* [Task item]: Reproduce, please, only the lines from the first line below to the line containing "FOR THE TOOL OWNER'S DESK: ecd-cu-01", inclusive.

* [Source information]:
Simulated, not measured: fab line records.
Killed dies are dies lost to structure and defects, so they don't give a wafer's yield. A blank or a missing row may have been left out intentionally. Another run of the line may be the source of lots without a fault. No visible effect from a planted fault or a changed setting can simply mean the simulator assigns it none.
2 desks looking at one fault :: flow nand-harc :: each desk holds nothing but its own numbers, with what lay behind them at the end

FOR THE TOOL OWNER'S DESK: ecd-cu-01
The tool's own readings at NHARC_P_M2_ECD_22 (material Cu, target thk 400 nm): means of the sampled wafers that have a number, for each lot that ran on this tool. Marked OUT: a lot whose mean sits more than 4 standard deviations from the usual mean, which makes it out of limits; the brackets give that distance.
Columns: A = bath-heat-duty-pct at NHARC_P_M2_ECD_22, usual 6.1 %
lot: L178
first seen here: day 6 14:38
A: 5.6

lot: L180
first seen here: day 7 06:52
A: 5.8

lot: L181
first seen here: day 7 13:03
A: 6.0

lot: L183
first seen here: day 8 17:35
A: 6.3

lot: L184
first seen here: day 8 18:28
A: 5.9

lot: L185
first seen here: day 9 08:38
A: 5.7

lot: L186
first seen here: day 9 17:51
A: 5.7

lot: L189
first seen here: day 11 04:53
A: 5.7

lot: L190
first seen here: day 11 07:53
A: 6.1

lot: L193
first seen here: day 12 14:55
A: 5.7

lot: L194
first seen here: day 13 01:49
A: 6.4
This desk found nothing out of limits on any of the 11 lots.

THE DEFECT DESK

* [Expected answer]:
Simulated, not measured: fab line records.
Killed dies are dies lost to structure and defects, so they don't give a wafer's yield. A blank or a missing row may have been left out intentionally. Another run of the line may be the source of lots without a fault. No visible effect from a planted fault or a changed setting can simply mean the simulator assigns it none.
2 desks looking at one fault :: flow nand-harc :: each desk holds nothing but its own numbers, with what lay behind them at the end

FOR THE TOOL OWNER'S DESK: ecd-cu-01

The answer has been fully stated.